* [Activity] Only one stretch of the data below is wanted: the lines from the one with "9,195.1,20,296.15,4,197,171,11.84" through the one with "21,507.2,20,290.15,6.21,427,401,12.95", repeated exactly.

Data provided: Begin

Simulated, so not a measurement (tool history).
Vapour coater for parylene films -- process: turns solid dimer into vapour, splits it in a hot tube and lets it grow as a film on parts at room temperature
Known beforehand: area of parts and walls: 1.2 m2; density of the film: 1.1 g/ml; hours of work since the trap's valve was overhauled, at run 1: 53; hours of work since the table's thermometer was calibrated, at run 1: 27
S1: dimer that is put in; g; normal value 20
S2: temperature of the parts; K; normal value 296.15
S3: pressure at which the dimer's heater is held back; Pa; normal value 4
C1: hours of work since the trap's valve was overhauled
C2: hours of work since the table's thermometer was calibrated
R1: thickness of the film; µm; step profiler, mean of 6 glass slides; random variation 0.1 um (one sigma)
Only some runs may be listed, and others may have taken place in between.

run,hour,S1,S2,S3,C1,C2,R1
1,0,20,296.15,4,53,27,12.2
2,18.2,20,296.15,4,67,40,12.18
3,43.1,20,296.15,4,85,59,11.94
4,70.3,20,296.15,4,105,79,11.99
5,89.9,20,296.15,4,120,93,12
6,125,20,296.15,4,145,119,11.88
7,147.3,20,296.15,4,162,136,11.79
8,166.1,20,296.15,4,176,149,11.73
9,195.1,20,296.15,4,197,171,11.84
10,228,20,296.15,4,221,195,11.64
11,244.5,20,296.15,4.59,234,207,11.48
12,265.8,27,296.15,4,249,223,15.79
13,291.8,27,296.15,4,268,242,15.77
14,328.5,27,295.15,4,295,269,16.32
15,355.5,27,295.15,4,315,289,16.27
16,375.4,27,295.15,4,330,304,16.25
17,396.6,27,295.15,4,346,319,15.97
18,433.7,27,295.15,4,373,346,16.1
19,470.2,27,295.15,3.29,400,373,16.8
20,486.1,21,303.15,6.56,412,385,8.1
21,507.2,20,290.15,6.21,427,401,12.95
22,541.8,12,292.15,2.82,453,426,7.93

Data provided: End

* [Answer space]
9,195.1,20,296.15,4,197,171,11.84
10,228,20,296.15,4,221,195,11.64
11,244.5,20,296.15,4.59,234,207,11.48
12,265.8,27,296.15,4,249,223,15.79
13,291.8,27,296.15,4,268,242,15.77
14,328.5,27,295.15,4,295,269,16.32
15,355.5,27,295.15,4,315,289,16.27
16,375.4,27,295.15,4,330,304,16.25
17,396.6,27,295.15,4,346,319,15.97
18,433.7,27,295.15,4,373,346,16.1
19,470.2,27,295.15,3.29,400,373,16.8
20,486.1,21,303.15,6.56,412,385,8.1
21,507.2,20,290.15,6.21,427,401,12.95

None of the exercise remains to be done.